| Action item |
Each entry should be written out once more, exactly as given below.

| The data |
:::::
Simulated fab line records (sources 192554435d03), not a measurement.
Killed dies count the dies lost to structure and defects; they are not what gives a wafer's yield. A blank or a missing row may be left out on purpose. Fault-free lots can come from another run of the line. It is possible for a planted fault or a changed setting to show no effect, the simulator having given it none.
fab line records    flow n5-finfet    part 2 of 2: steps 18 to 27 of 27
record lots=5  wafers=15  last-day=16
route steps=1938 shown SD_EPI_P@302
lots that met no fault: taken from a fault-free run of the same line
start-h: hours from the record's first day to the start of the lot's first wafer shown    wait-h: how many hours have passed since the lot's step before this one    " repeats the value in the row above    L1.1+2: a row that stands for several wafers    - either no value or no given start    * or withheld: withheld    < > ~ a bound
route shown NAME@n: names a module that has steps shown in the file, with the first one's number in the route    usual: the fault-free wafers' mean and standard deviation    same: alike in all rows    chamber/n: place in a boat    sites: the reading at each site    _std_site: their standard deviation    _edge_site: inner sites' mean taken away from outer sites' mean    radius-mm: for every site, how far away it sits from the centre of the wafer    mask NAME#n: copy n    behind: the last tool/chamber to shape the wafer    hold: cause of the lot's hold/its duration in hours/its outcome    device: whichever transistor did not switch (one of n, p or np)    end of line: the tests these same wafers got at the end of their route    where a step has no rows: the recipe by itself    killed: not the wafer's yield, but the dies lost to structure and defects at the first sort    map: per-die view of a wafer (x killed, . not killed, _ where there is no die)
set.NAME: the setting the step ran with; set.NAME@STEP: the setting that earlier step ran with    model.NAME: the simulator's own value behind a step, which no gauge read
:::::

| Answer space |
Simulated fab line records (sources 192554435d03), not a measurement.
Killed dies count the dies lost to structure and defects; they are not what gives a wafer's yield. A blank or a missing row may be left out on purpose. Fault-free lots can come from another run of the line. It is possible for a planted fault or a changed setting to show no effect, the simulator having given it none.
fab line records    flow n5-finfet    part 2 of 2: steps 18 to 27 of 27
record lots=5  wafers=15  last-day=16
route steps=1938 shown SD_EPI_P@302
lots that met no fault: taken from a fault-free run of the same line
start-h: hours from the record's first day to the start of the lot's first wafer shown    wait-h: how many hours have passed since the lot's step before this one    " repeats the value in the row above    L1.1+2: a row that stands for several wafers    - either no value or no given start    * or withheld: withheld    < > ~ a bound
route shown NAME@n: names a module that has steps shown in the file, with the first one's number in the route    usual: the fault-free wafers' mean and standard deviation    same: alike in all rows    chamber/n: place in a boat    sites: the reading at each site    _std_site: their standard deviation    _edge_site: inner sites' mean taken away from outer sites' mean    radius-mm: for every site, how far away it sits from the centre of the wafer    mask NAME#n: copy n    behind: the last tool/chamber to shape the wafer    hold: cause of the lot's hold/its duration in hours/its outcome    device: whichever transistor did not switch (one of n, p or np)    end of line: the tests these same wafers got at the end of their route    where a step has no rows: the recipe by itself    killed: not the wafer's yield, but the dies lost to structure and defects at the first sort    map: per-die view of a wafer (x killed, . not killed, _ where there is no die)
set.NAME: the setting the step ran with; set.NAME@STEP: the setting that earlier step ran with    model.NAME: the simulator's own value behind a step, which no gauge read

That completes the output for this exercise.